▶ _WORK TASK_
Transcribe the records in full, keeping every character as it is.

-.-.-

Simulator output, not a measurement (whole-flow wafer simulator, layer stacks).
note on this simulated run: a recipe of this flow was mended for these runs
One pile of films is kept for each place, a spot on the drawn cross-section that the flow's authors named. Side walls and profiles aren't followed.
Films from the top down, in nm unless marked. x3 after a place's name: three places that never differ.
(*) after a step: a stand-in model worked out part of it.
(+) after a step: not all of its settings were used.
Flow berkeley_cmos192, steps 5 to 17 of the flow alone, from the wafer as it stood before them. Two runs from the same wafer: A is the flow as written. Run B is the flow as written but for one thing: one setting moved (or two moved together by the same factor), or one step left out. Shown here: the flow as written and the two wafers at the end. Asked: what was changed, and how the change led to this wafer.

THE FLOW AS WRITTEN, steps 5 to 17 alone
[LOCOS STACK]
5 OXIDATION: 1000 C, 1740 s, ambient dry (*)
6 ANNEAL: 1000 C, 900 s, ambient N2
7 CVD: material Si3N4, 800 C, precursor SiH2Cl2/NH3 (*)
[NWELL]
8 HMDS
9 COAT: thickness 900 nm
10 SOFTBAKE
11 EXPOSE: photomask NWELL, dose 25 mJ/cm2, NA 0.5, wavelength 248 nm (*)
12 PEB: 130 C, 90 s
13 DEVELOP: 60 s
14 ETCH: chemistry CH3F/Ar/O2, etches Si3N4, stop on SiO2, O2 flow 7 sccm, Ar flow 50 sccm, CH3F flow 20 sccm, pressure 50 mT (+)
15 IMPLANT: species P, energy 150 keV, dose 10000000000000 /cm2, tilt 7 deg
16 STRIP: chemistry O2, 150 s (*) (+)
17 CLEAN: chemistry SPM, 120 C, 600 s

-.-.-

▶ _RESPONSE BOX_
Simulator output, not a measurement (whole-flow wafer simulator, layer stacks).
note on this simulated run: a recipe of this flow was mended for these runs
One pile of films is kept for each place, a spot on the drawn cross-section that the flow's authors named. Side walls and profiles aren't followed.
Films from the top down, in nm unless marked. x3 after a place's name: three places that never differ.
(*) after a step: a stand-in model worked out part of it.
(+) after a step: not all of its settings were used.
Flow berkeley_cmos192, steps 5 to 17 of the flow alone, from the wafer as it stood before them. Two runs from the same wafer: A is the flow as written. Run B is the flow as written but for one thing: one setting moved (or two moved together by the same factor), or one step left out. Shown here: the flow as written and the two wafers at the end. Asked: what was changed, and how the change led to this wafer.

THE FLOW AS WRITTEN, steps 5 to 17 alone
[LOCOS STACK]
5 OXIDATION: 1000 C, 1740 s, ambient dry (*)
6 ANNEAL: 1000 C, 900 s, ambient N2
7 CVD: material Si3N4, 800 C, precursor SiH2Cl2/NH3 (*)
[NWELL]
8 HMDS
9 COAT: thickness 900 nm
10 SOFTBAKE
11 EXPOSE: photomask NWELL, dose 25 mJ/cm2, NA 0.5, wavelength 248 nm (*)
12 PEB: 130 C, 90 s
13 DEVELOP: 60 s
14 ETCH: chemistry CH3F/Ar/O2, etches Si3N4, stop on SiO2, O2 flow 7 sccm, Ar flow 50 sccm, CH3F flow 20 sccm, pressure 50 mT (+)
15 IMPLANT: species P, energy 150 keV, dose 10000000000000 /cm2, tilt 7 deg
16 STRIP: chemistry O2, 150 s (*) (+)
17 CLEAN: chemistry SPM, 120 C, 600 s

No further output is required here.